*** Provided information Section Begins ***
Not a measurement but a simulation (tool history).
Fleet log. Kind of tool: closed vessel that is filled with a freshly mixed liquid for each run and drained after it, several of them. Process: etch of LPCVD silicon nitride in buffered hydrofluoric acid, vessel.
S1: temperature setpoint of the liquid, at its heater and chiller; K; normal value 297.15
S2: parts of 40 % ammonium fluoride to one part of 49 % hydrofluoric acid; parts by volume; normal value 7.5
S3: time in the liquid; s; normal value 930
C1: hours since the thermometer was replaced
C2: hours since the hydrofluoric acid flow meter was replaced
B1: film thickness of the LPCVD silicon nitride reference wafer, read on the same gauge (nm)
*** Provided information Section Ends ***

• [Work instruction]: Here you need to write out the listing above exactly, from its first line to its last.

• [Exercise output]:
Not a measurement but a simulation (tool history).
Fleet log. Kind of tool: closed vessel that is filled with a freshly mixed liquid for each run and drained after it, several of them. Process: etch of LPCVD silicon nitride in buffered hydrofluoric acid, vessel.
S1: temperature setpoint of the liquid, at its heater and chiller; K; normal value 297.15
S2: parts of 40 % ammonium fluoride to one part of 49 % hydrofluoric acid; parts by volume; normal value 7.5
S3: time in the liquid; s; normal value 930
C1: hours since the thermometer was replaced
C2: hours since the hydrofluoric acid flow meter was replaced
B1: film thickness of the LPCVD silicon nitride reference wafer, read on the same gauge (nm)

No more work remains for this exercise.